Exercise:
Each record in the listing below is to be duplicated exactly.

Information shown:

☆ ☆ ☆ ☆ ☆

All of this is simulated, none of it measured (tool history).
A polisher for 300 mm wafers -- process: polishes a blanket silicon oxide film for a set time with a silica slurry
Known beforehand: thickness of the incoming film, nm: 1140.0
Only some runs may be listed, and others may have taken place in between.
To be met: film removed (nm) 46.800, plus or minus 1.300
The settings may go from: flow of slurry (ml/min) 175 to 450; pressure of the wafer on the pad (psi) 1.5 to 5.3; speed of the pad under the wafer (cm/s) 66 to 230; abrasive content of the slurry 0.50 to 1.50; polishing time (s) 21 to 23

☆ ☆ ☆ ☆ ☆

Task solution:
All of this is simulated, none of it measured (tool history).
A polisher for 300 mm wafers -- process: polishes a blanket silicon oxide film for a set time with a silica slurry
Known beforehand: thickness of the incoming film, nm: 1140.0
Only some runs may be listed, and others may have taken place in between.
To be met: film removed (nm) 46.800, plus or minus 1.300
The settings may go from: flow of slurry (ml/min) 175 to 450; pressure of the wafer on the pad (psi) 1.5 to 5.3; speed of the pad under the wafer (cm/s) 66 to 230; abrasive content of the slurry 0.50 to 1.50; polishing time (s) 21 to 23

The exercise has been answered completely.